Entries supplied START

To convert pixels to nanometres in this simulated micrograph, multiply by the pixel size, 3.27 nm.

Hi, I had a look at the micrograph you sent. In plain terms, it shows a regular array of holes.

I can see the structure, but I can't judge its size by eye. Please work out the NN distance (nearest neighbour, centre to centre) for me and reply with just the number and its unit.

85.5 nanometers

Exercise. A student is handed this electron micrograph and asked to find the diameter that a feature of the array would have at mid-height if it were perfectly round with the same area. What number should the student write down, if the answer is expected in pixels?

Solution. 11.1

Entries supplied END

● **Assignment**: Restate the data above word for word. Leave nothing out.

● **Task response**:
To convert pixels to nanometres in this simulated micrograph, multiply by the pixel size, 3.27 nm.

Hi, I had a look at the micrograph you sent. In plain terms, it shows a regular array of holes.

I can see the structure, but I can't judge its size by eye. Please work out the NN distance (nearest neighbour, centre to centre) for me and reply with just the number and its unit.

85.5 nanometers

Exercise. A student is handed this electron micrograph and asked to find the diameter that a feature of the array would have at mid-height if it were perfectly round with the same area. What number should the student write down, if the answer is expected in pixels?

Solution. 11.1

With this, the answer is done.